__ACTION ITEM__.
The reply must consist of the entire listing, reproduced exactly.

Top of SOURCE DATA

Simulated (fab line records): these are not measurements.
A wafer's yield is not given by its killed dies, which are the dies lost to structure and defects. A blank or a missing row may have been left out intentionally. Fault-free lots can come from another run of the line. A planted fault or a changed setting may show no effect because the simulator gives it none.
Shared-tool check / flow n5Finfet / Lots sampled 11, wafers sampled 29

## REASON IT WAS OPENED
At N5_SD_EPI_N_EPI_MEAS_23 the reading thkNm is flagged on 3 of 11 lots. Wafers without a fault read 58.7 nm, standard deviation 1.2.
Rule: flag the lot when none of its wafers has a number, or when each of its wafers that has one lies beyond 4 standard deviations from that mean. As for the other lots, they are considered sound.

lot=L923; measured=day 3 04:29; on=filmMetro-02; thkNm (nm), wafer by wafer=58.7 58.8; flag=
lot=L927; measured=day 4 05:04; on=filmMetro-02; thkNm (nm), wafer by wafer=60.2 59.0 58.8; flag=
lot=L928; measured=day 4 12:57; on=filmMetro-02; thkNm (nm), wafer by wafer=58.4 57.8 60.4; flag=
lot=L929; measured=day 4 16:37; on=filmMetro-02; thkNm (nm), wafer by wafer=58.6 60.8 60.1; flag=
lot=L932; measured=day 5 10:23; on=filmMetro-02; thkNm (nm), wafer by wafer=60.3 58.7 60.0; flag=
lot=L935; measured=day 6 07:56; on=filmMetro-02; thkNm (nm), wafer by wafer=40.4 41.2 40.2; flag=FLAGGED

Bottom of SOURCE DATA

__RESPONSE AREA__.
Simulated (fab line records): these are not measurements.
A wafer's yield is not given by its killed dies, which are the dies lost to structure and defects. A blank or a missing row may have been left out intentionally. Fault-free lots can come from another run of the line. A planted fault or a changed setting may show no effect because the simulator gives it none.
Shared-tool check / flow n5Finfet / Lots sampled 11, wafers sampled 29

## REASON IT WAS OPENED
At N5_SD_EPI_N_EPI_MEAS_23 the reading thkNm is flagged on 3 of 11 lots. Wafers without a fault read 58.7 nm, standard deviation 1.2.
Rule: flag the lot when none of its wafers has a number, or when each of its wafers that has one lies beyond 4 standard deviations from that mean. As for the other lots, they are considered sound.

lot=L923; measured=day 3 04:29; on=filmMetro-02; thkNm (nm), wafer by wafer=58.7 58.8; flag=
lot=L927; measured=day 4 05:04; on=filmMetro-02; thkNm (nm), wafer by wafer=60.2 59.0 58.8; flag=
lot=L928; measured=day 4 12:57; on=filmMetro-02; thkNm (nm), wafer by wafer=58.4 57.8 60.4; flag=
lot=L929; measured=day 4 16:37; on=filmMetro-02; thkNm (nm), wafer by wafer=58.6 60.8 60.1; flag=
lot=L932; measured=day 5 10:23; on=filmMetro-02; thkNm (nm), wafer by wafer=60.3 58.7 60.0; flag=
lot=L935; measured=day 6 07:56; on=filmMetro-02; thkNm (nm), wafer by wafer=40.4 41.2 40.2; flag=FLAGGED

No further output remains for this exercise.